- **Required action**
The lines to be extracted run from the start of the listing through the line containing "sound on rieDiel-04 ch 0,3;"; copy them exactly and nothing else.

- **Provided material**
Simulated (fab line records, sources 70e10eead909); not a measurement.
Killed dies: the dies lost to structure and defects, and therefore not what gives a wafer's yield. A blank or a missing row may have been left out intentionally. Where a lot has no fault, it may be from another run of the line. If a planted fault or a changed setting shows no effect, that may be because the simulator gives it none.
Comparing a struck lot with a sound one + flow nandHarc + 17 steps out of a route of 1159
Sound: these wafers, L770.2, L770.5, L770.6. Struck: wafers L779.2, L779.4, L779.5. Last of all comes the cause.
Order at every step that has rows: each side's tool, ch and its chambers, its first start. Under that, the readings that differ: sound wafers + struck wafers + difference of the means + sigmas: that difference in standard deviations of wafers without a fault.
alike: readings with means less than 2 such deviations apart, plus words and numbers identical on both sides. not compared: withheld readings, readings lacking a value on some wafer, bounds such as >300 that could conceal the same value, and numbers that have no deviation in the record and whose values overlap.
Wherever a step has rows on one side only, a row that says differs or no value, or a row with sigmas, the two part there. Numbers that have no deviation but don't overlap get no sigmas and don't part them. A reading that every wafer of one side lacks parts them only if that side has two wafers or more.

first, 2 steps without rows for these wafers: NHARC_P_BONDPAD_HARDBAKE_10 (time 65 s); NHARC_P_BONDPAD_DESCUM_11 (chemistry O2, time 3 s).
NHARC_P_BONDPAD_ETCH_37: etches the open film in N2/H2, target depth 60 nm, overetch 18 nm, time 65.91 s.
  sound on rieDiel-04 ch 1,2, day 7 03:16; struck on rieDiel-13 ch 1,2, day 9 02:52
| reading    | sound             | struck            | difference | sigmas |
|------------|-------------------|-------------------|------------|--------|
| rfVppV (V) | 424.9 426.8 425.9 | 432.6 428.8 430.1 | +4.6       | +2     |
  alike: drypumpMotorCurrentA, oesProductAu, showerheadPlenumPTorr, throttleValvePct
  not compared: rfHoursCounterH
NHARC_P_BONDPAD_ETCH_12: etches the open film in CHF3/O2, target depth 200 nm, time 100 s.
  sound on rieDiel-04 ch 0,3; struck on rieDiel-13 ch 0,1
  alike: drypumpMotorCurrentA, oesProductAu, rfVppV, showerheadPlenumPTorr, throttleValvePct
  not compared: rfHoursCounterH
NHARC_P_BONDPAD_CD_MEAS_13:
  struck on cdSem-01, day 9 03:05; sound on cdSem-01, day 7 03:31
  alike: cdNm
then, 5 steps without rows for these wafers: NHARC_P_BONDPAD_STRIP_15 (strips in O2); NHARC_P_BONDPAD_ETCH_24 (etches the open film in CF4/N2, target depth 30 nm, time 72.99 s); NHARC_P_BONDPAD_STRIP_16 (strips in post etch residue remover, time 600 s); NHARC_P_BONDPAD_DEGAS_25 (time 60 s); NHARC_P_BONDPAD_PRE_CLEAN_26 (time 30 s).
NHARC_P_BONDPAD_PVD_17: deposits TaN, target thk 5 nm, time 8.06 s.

- **Response**
Simulated (fab line records, sources 70e10eead909); not a measurement.
Killed dies: the dies lost to structure and defects, and therefore not what gives a wafer's yield. A blank or a missing row may have been left out intentionally. Where a lot has no fault, it may be from another run of the line. If a planted fault or a changed setting shows no effect, that may be because the simulator gives it none.
Comparing a struck lot with a sound one + flow nandHarc + 17 steps out of a route of 1159
Sound: these wafers, L770.2, L770.5, L770.6. Struck: wafers L779.2, L779.4, L779.5. Last of all comes the cause.
Order at every step that has rows: each side's tool, ch and its chambers, its first start. Under that, the readings that differ: sound wafers + struck wafers + difference of the means + sigmas: that difference in standard deviations of wafers without a fault.
alike: readings with means less than 2 such deviations apart, plus words and numbers identical on both sides. not compared: withheld readings, readings lacking a value on some wafer, bounds such as >300 that could conceal the same value, and numbers that have no deviation in the record and whose values overlap.
Wherever a step has rows on one side only, a row that says differs or no value, or a row with sigmas, the two part there. Numbers that have no deviation but don't overlap get no sigmas and don't part them. A reading that every wafer of one side lacks parts them only if that side has two wafers or more.

first, 2 steps without rows for these wafers: NHARC_P_BONDPAD_HARDBAKE_10 (time 65 s); NHARC_P_BONDPAD_DESCUM_11 (chemistry O2, time 3 s).
NHARC_P_BONDPAD_ETCH_37: etches the open film in N2/H2, target depth 60 nm, overetch 18 nm, time 65.91 s.
  sound on rieDiel-04 ch 1,2, day 7 03:16; struck on rieDiel-13 ch 1,2, day 9 02:52
| reading    | sound             | struck            | difference | sigmas |
|------------|-------------------|-------------------|------------|--------|
| rfVppV (V) | 424.9 426.8 425.9 | 432.6 428.8 430.1 | +4.6       | +2     |
  alike: drypumpMotorCurrentA, oesProductAu, showerheadPlenumPTorr, throttleValvePct
  not compared: rfHoursCounterH
NHARC_P_BONDPAD_ETCH_12: etches the open film in CHF3/O2, target depth 200 nm, time 100 s.
  sound on rieDiel-04 ch 0,3; struck on rieDiel-13 ch 0,1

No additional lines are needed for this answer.